### WORK INSTRUCTION:
Repeat the entries below exactly. Begin with the first line and end with the line that contains "(*) following a".

DATA EXTRACTS Block Start
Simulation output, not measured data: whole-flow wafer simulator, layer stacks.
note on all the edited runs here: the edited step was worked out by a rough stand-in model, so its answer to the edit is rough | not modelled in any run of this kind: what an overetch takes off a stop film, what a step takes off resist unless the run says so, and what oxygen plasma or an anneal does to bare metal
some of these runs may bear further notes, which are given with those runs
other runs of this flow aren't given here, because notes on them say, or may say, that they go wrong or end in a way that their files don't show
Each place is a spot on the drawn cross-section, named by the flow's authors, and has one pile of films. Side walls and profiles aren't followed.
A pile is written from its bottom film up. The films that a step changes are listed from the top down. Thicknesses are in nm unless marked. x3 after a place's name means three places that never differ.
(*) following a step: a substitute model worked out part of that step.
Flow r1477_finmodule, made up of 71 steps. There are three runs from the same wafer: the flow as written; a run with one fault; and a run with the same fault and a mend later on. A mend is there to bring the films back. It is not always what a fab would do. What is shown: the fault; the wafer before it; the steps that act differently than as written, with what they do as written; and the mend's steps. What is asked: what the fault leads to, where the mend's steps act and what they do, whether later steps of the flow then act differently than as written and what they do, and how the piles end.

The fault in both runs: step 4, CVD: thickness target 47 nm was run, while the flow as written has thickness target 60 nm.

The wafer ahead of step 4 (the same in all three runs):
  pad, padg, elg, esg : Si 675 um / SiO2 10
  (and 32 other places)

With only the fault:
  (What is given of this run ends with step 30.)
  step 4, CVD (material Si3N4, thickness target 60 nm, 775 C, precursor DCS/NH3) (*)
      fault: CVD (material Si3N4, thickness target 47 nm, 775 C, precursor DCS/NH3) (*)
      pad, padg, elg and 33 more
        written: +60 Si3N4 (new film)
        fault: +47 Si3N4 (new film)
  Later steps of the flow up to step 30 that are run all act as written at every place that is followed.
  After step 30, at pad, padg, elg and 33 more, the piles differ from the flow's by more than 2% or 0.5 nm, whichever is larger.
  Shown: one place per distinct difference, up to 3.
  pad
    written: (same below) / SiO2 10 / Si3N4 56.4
DATA EXTRACTS Block End

### PROBLEM SOLUTION:
Simulation output, not measured data: whole-flow wafer simulator, layer stacks.
note on all the edited runs here: the edited step was worked out by a rough stand-in model, so its answer to the edit is rough | not modelled in any run of this kind: what an overetch takes off a stop film, what a step takes off resist unless the run says so, and what oxygen plasma or an anneal does to bare metal
some of these runs may bear further notes, which are given with those runs
other runs of this flow aren't given here, because notes on them say, or may say, that they go wrong or end in a way that their files don't show
Each place is a spot on the drawn cross-section, named by the flow's authors, and has one pile of films. Side walls and profiles aren't followed.
A pile is written from its bottom film up. The films that a step changes are listed from the top down. Thicknesses are in nm unless marked. x3 after a place's name means three places that never differ.
(*) following a step: a substitute model worked out part of that step.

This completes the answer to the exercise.